*ACTION ITEM*
All of the data should be restated exactly as it stands.

==== DATA UNDER STUDY
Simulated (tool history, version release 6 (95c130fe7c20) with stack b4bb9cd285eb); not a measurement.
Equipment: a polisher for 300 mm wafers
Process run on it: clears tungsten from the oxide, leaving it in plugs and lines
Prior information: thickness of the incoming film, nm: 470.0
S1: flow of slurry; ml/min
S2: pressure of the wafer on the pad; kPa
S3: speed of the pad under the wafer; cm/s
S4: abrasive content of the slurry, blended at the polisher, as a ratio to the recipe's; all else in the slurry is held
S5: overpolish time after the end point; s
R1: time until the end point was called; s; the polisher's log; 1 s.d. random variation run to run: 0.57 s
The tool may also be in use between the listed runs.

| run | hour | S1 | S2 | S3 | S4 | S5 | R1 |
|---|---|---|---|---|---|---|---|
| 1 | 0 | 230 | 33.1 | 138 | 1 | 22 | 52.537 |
========

*EXERCISE OUTPUT*
Simulated (tool history, version release 6 (95c130fe7c20) with stack b4bb9cd285eb); not a measurement.
Equipment: a polisher for 300 mm wafers
Process run on it: clears tungsten from the oxide, leaving it in plugs and lines
Prior information: thickness of the incoming film, nm: 470.0
S1: flow of slurry; ml/min
S2: pressure of the wafer on the pad; kPa
S3: speed of the pad under the wafer; cm/s
S4: abrasive content of the slurry, blended at the polisher, as a ratio to the recipe's; all else in the slurry is held
S5: overpolish time after the end point; s
R1: time until the end point was called; s; the polisher's log; 1 s.d. random variation run to run: 0.57 s
The tool may also be in use between the listed runs.

| run | hour | S1 | S2 | S3 | S4 | S5 | R1 |
|---|---|---|---|---|---|---|---|
| 1 | 0 | 230 | 33.1 | 138 | 1 | 22 | 52.537 |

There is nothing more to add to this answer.